(Entries supplied begins)
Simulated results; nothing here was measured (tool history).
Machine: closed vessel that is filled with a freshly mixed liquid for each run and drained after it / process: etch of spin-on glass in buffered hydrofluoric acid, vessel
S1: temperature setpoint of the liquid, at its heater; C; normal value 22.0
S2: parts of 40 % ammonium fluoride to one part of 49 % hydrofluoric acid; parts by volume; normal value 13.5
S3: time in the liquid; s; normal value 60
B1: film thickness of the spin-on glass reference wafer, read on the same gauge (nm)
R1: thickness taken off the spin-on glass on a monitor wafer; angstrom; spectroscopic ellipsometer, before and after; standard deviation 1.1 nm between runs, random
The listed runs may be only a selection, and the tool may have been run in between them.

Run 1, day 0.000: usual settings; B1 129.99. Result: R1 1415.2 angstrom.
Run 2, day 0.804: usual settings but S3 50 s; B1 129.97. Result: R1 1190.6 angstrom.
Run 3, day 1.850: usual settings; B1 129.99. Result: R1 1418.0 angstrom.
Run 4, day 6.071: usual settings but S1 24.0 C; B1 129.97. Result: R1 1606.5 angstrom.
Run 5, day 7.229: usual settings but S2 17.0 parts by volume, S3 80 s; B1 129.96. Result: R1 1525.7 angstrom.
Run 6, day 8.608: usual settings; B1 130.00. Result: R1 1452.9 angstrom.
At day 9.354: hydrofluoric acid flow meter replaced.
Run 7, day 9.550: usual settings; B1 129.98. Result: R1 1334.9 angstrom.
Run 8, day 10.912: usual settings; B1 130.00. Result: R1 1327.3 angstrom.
(Entries supplied ends)

Using only the entries above, output the line with "Machine: closed vessel", the line with "Run 7, day 9.550: usual", and all lines between them, exactly as they stand.

Machine: closed vessel that is filled with a freshly mixed liquid for each run and drained after it / process: etch of spin-on glass in buffered hydrofluoric acid, vessel
S1: temperature setpoint of the liquid, at its heater; C; normal value 22.0
S2: parts of 40 % ammonium fluoride to one part of 49 % hydrofluoric acid; parts by volume; normal value 13.5
S3: time in the liquid; s; normal value 60
B1: film thickness of the spin-on glass reference wafer, read on the same gauge (nm)
R1: thickness taken off the spin-on glass on a monitor wafer; angstrom; spectroscopic ellipsometer, before and after; standard deviation 1.1 nm between runs, random
The listed runs may be only a selection, and the tool may have been run in between them.

Run 1, day 0.000: usual settings; B1 129.99. Result: R1 1415.2 angstrom.
Run 2, day 0.804: usual settings but S3 50 s; B1 129.97. Result: R1 1190.6 angstrom.
Run 3, day 1.850: usual settings; B1 129.99. Result: R1 1418.0 angstrom.
Run 4, day 6.071: usual settings but S1 24.0 C; B1 129.97. Result: R1 1606.5 angstrom.
Run 5, day 7.229: usual settings but S2 17.0 parts by volume, S3 80 s; B1 129.96. Result: R1 1525.7 angstrom.
Run 6, day 8.608: usual settings; B1 130.00. Result: R1 1452.9 angstrom.
At day 9.354: hydrofluoric acid flow meter replaced.
Run 7, day 9.550: usual settings; B1 129.98. Result: R1 1334.9 angstrom.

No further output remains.